▸ REQUIRED ACTION
Please give back, word for word, each line from the start of the entries through the one in which "Because killed dies" is found.

++++++++
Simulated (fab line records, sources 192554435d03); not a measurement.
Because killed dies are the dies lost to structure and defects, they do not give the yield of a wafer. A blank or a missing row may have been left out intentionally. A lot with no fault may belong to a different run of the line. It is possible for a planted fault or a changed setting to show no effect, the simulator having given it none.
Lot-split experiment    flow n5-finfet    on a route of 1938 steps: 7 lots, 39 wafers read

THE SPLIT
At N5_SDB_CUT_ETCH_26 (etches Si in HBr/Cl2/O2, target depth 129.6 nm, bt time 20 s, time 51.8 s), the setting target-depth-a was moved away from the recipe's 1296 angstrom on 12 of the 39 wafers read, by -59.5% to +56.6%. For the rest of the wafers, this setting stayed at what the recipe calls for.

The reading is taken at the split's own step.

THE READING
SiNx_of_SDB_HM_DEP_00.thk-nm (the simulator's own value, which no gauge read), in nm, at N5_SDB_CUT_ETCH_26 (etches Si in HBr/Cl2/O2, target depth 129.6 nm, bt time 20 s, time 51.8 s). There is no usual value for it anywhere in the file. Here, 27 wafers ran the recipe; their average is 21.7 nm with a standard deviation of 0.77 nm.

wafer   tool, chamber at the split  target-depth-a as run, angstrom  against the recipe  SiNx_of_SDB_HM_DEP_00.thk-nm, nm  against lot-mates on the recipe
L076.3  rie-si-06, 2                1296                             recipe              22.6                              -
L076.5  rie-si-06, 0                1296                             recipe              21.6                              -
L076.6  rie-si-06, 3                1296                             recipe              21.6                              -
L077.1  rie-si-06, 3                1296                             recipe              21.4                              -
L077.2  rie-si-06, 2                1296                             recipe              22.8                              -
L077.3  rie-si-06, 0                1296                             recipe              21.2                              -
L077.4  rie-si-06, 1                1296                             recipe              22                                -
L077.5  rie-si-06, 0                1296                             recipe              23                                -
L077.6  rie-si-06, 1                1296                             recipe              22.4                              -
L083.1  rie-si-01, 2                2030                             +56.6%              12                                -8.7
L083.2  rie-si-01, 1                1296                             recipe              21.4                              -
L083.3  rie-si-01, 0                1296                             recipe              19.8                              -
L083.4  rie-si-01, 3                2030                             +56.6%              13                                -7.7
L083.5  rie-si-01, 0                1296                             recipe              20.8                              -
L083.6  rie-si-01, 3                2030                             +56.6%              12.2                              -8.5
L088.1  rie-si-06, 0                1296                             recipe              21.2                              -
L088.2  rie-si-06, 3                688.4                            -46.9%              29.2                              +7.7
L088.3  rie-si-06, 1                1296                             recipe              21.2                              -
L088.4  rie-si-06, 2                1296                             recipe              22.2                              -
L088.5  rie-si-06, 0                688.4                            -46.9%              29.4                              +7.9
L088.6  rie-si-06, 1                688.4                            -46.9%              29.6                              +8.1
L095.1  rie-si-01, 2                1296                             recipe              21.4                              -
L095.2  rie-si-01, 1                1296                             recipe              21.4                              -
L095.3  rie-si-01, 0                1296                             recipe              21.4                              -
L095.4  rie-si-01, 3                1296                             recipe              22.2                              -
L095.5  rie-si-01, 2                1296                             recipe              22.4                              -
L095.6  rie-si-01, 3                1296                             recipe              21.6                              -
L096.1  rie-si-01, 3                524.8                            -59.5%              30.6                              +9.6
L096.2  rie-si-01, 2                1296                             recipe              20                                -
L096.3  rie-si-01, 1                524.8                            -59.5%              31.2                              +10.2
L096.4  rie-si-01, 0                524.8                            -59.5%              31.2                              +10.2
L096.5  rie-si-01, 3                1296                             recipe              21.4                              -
++++++++

▸ SOLUTION
Simulated (fab line records, sources 192554435d03); not a measurement.
Because killed dies are the dies lost to structure and defects, they do not give the yield of a wafer. A blank or a missing row may have been left out intentionally. A lot with no fault may belong to a different run of the line. It is possible for a planted fault or a changed setting to show no effect, the simulator having given it none.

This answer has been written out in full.